* **Requirement**: In the listing below, write out exactly each line from the first through the one containing "tool, chamber at the split: krfScanner-01, 0".

* **Extracted information**:
# # # #
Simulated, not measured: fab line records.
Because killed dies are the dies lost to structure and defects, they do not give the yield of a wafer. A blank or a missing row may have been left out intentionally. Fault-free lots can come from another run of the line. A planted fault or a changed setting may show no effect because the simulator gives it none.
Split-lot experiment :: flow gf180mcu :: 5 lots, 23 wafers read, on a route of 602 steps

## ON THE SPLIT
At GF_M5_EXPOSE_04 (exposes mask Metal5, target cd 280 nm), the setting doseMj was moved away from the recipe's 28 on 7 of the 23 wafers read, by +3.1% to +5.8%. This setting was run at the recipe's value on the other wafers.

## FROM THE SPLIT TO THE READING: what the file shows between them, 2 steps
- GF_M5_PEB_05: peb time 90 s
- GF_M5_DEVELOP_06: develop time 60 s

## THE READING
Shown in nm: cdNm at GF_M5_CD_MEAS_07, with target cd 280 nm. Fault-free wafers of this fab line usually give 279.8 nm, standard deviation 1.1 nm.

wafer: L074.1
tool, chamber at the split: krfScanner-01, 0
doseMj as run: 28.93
# # # #

* **Written response**:
Simulated, not measured: fab line records.
Because killed dies are the dies lost to structure and defects, they do not give the yield of a wafer. A blank or a missing row may have been left out intentionally. Fault-free lots can come from another run of the line. A planted fault or a changed setting may show no effect because the simulator gives it none.
Split-lot experiment :: flow gf180mcu :: 5 lots, 23 wafers read, on a route of 602 steps

## ON THE SPLIT
At GF_M5_EXPOSE_04 (exposes mask Metal5, target cd 280 nm), the setting doseMj was moved away from the recipe's 28 on 7 of the 23 wafers read, by +3.1% to +5.8%. This setting was run at the recipe's value on the other wafers.

## FROM THE SPLIT TO THE READING: what the file shows between them, 2 steps
- GF_M5_PEB_05: peb time 90 s
- GF_M5_DEVELOP_06: develop time 60 s

## THE READING
Shown in nm: cdNm at GF_M5_CD_MEAS_07, with target cd 280 nm. Fault-free wafers of this fab line usually give 279.8 nm, standard deviation 1.1 nm.

wafer: L074.1
tool, chamber at the split: krfScanner-01, 0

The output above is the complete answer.